§ Work request
Word for word, transcribe every line below.

§ Source information
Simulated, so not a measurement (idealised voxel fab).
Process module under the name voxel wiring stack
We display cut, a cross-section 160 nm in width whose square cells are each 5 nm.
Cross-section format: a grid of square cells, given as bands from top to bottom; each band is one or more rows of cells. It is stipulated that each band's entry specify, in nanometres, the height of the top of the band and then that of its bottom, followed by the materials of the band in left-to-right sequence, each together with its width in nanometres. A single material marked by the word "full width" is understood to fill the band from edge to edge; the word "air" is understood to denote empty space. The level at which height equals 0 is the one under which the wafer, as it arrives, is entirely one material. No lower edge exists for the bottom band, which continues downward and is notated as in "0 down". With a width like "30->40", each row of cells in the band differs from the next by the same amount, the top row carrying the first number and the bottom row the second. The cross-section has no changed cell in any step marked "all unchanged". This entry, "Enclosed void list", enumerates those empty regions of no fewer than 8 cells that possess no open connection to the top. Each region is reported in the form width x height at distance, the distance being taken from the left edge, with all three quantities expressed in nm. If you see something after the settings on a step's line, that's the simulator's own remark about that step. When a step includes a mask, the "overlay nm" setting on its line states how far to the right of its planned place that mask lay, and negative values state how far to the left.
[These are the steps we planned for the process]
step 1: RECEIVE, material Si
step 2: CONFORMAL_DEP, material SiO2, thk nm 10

§ Your solution
Simulated, so not a measurement (idealised voxel fab).
Process module under the name voxel wiring stack
We display cut, a cross-section 160 nm in width whose square cells are each 5 nm.
Cross-section format: a grid of square cells, given as bands from top to bottom; each band is one or more rows of cells. It is stipulated that each band's entry specify, in nanometres, the height of the top of the band and then that of its bottom, followed by the materials of the band in left-to-right sequence, each together with its width in nanometres. A single material marked by the word "full width" is understood to fill the band from edge to edge; the word "air" is understood to denote empty space. The level at which height equals 0 is the one under which the wafer, as it arrives, is entirely one material. No lower edge exists for the bottom band, which continues downward and is notated as in "0 down". With a width like "30->40", each row of cells in the band differs from the next by the same amount, the top row carrying the first number and the bottom row the second. The cross-section has no changed cell in any step marked "all unchanged". This entry, "Enclosed void list", enumerates those empty regions of no fewer than 8 cells that possess no open connection to the top. Each region is reported in the form width x height at distance, the distance being taken from the left edge, with all three quantities expressed in nm. If you see something after the settings on a step's line, that's the simulator's own remark about that step. When a step includes a mask, the "overlay nm" setting on its line states how far to the right of its planned place that mask lay, and negative values state how far to the left.
[These are the steps we planned for the process]
step 1: RECEIVE, material Si
step 2: CONFORMAL_DEP, material SiO2, thk nm 10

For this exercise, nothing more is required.